[Start of section]

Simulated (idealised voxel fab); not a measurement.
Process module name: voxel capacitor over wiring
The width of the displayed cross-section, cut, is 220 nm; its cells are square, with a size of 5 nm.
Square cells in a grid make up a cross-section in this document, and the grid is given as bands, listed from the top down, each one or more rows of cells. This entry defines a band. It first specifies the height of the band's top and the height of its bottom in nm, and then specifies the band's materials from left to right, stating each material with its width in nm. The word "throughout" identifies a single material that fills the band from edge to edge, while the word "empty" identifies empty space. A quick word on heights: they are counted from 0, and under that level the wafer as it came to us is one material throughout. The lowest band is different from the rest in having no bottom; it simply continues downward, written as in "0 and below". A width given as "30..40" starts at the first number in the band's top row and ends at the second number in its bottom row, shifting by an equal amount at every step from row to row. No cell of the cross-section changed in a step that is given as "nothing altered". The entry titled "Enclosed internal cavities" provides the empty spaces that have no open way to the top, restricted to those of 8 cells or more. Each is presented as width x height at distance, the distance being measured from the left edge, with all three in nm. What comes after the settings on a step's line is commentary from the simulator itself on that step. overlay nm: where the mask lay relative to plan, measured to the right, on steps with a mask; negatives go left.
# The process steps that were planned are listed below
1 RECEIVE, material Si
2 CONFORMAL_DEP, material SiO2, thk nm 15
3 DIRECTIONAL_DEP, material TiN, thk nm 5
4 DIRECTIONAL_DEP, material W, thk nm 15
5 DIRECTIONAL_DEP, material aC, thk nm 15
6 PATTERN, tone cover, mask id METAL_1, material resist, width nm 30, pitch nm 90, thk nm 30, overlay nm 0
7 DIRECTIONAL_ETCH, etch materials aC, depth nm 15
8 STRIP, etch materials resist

[End of section]

* EXERCISE *
Return every line above exactly as it stands.

* ANSWER SPACE *
Simulated (idealised voxel fab); not a measurement.
Process module name: voxel capacitor over wiring
The width of the displayed cross-section, cut, is 220 nm; its cells are square, with a size of 5 nm.
Square cells in a grid make up a cross-section in this document, and the grid is given as bands, listed from the top down, each one or more rows of cells. This entry defines a band. It first specifies the height of the band's top and the height of its bottom in nm, and then specifies the band's materials from left to right, stating each material with its width in nm. The word "throughout" identifies a single material that fills the band from edge to edge, while the word "empty" identifies empty space. A quick word on heights: they are counted from 0, and under that level the wafer as it came to us is one material throughout. The lowest band is different from the rest in having no bottom; it simply continues downward, written as in "0 and below". A width given as "30..40" starts at the first number in the band's top row and ends at the second number in its bottom row, shifting by an equal amount at every step from row to row. No cell of the cross-section changed in a step that is given as "nothing altered". The entry titled "Enclosed internal cavities" provides the empty spaces that have no open way to the top, restricted to those of 8 cells or more. Each is presented as width x height at distance, the distance being measured from the left edge, with all three in nm. What comes after the settings on a step's line is commentary from the simulator itself on that step. overlay nm: where the mask lay relative to plan, measured to the right, on steps with a mask; negatives go left.
# The process steps that were planned are listed below
1 RECEIVE, material Si
2 CONFORMAL_DEP, material SiO2, thk nm 15
3 DIRECTIONAL_DEP, material TiN, thk nm 5
4 DIRECTIONAL_DEP, material W, thk nm 15
5 DIRECTIONAL_DEP, material aC, thk nm 15
6 PATTERN, tone cover, mask id METAL_1, material resist, width nm 30, pitch nm 90, thk nm 30, overlay nm 0
7 DIRECTIONAL_ETCH, etch materials aC, depth nm 15
8 STRIP, etch materials resist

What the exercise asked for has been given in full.